+++

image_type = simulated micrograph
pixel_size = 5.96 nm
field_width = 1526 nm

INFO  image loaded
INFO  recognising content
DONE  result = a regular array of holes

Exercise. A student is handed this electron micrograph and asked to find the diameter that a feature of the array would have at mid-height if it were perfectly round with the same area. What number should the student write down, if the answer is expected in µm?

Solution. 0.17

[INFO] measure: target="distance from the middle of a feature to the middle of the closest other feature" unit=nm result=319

+++

*ACTION ITEM*: Exact retyping of every entry is required.

*RESPONSE AREA*:
image_type = simulated micrograph
pixel_size = 5.96 nm
field_width = 1526 nm

INFO  image loaded
INFO  recognising content
DONE  result = a regular array of holes

Exercise. A student is handed this electron micrograph and asked to find the diameter that a feature of the array would have at mid-height if it were perfectly round with the same area. What number should the student write down, if the answer is expected in µm?

Solution. 0.17

[INFO] measure: target="distance from the middle of a feature to the middle of the closest other feature" unit=nm result=319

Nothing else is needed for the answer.